═══ RECORDED INFORMATION

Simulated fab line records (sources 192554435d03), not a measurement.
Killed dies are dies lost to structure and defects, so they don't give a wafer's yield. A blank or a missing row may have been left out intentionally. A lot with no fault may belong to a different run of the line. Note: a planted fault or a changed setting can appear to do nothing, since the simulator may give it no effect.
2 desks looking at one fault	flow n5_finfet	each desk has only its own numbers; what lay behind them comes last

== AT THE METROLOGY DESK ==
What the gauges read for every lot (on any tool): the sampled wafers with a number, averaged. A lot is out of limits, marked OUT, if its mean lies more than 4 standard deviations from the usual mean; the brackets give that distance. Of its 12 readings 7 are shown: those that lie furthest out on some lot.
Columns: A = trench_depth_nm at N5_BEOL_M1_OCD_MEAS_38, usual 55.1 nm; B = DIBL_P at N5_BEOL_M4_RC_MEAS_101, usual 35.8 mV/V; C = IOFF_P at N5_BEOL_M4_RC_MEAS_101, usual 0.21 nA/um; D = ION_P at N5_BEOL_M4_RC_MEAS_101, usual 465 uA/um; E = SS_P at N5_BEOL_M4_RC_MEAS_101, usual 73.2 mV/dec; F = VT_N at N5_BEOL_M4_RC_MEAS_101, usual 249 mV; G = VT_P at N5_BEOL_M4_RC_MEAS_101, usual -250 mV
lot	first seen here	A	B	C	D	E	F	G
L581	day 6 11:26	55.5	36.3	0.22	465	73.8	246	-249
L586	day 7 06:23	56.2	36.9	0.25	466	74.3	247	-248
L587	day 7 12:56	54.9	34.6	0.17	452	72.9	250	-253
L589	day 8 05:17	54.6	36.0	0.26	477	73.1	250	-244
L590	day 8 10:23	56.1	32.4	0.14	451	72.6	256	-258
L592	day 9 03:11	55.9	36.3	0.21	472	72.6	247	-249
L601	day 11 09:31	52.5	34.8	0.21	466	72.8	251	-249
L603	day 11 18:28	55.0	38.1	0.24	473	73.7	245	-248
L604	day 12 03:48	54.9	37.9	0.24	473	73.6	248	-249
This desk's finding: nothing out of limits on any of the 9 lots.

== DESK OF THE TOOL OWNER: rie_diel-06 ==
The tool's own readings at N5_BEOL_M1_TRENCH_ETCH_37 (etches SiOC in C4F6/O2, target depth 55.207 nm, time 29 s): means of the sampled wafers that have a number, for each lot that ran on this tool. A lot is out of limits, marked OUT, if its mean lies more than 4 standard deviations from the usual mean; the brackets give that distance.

══════

After locating the line with "2 desks looking" above, return that line and every later line through the one with "What the gauges", word for word and with nothing else.

2 desks looking at one fault	flow n5_finfet	each desk has only its own numbers; what lay behind them comes last

== AT THE METROLOGY DESK ==
What the gauges read for every lot (on any tool): the sampled wafers with a number, averaged. A lot is out of limits, marked OUT, if its mean lies more than 4 standard deviations from the usual mean; the brackets give that distance. Of its 12 readings 7 are shown: those that lie furthest out on some lot.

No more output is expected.